ACTION ITEM. The lines from the top of the data down to the line with "parallel lines" should be repeated exactly, both ends included.

───── DATA ─────
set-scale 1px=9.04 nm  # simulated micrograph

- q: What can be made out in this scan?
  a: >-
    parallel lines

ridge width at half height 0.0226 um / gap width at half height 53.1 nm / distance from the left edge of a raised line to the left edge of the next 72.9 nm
─────

RESPONSE BOX.
set-scale 1px=9.04 nm  # simulated micrograph

- q: What can be made out in this scan?
  a: >-
    parallel lines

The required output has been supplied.